▶ **Assignment**
With no line left out, restate the data word for word.

▶ **Listed entries**
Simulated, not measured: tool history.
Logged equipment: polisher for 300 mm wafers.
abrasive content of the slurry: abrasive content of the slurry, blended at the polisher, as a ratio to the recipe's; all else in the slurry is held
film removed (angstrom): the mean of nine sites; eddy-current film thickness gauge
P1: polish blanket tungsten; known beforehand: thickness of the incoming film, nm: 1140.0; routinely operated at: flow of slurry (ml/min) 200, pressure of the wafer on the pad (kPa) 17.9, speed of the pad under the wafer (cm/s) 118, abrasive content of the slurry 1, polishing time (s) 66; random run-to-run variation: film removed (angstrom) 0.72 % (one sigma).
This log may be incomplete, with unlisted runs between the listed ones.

▶ **Expected answer**
Simulated, not measured: tool history.
Logged equipment: polisher for 300 mm wafers.
abrasive content of the slurry: abrasive content of the slurry, blended at the polisher, as a ratio to the recipe's; all else in the slurry is held
film removed (angstrom): the mean of nine sites; eddy-current film thickness gauge
P1: polish blanket tungsten; known beforehand: thickness of the incoming film, nm: 1140.0; routinely operated at: flow of slurry (ml/min) 200, pressure of the wafer on the pad (kPa) 17.9, speed of the pad under the wafer (cm/s) 118, abrasive content of the slurry 1, polishing time (s) 66; random run-to-run variation: film removed (angstrom) 0.72 % (one sigma).
This log may be incomplete, with unlisted runs between the listed ones.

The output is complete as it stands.